# [Work instruction]
Please reproduce each line of the data below as it stands.

# [Given entries]

◆ ◆ ◆

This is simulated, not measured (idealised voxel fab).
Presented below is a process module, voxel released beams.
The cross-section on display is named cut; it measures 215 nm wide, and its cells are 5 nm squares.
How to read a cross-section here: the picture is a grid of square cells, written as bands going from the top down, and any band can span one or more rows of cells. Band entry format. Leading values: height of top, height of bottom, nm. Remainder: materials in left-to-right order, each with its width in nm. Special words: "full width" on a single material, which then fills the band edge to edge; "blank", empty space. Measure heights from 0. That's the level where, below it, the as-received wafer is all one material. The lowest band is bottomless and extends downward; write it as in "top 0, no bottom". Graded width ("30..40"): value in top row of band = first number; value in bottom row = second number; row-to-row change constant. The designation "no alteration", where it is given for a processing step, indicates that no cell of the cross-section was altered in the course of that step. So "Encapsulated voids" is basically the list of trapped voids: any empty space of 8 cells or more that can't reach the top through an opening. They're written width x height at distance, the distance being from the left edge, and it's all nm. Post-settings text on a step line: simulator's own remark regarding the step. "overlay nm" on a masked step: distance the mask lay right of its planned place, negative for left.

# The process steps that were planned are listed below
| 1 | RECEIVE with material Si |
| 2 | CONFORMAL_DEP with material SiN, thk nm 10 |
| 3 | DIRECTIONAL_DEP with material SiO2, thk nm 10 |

◆ ◆ ◆

# [Problem solution]
This is simulated, not measured (idealised voxel fab).
Presented below is a process module, voxel released beams.
The cross-section on display is named cut; it measures 215 nm wide, and its cells are 5 nm squares.
How to read a cross-section here: the picture is a grid of square cells, written as bands going from the top down, and any band can span one or more rows of cells. Band entry format. Leading values: height of top, height of bottom, nm. Remainder: materials in left-to-right order, each with its width in nm. Special words: "full width" on a single material, which then fills the band edge to edge; "blank", empty space. Measure heights from 0. That's the level where, below it, the as-received wafer is all one material. The lowest band is bottomless and extends downward; write it as in "top 0, no bottom". Graded width ("30..40"): value in top row of band = first number; value in bottom row = second number; row-to-row change constant. The designation "no alteration", where it is given for a processing step, indicates that no cell of the cross-section was altered in the course of that step. So "Encapsulated voids" is basically the list of trapped voids: any empty space of 8 cells or more that can't reach the top through an opening. They're written width x height at distance, the distance being from the left edge, and it's all nm. Post-settings text on a step line: simulator's own remark regarding the step. "overlay nm" on a masked step: distance the mask lay right of its planned place, negative for left.

# The process steps that were planned are listed below
| 1 | RECEIVE with material Si |
| 2 | CONFORMAL_DEP with material SiN, thk nm 10 |
| 3 | DIRECTIONAL_DEP with material SiO2, thk nm 10 |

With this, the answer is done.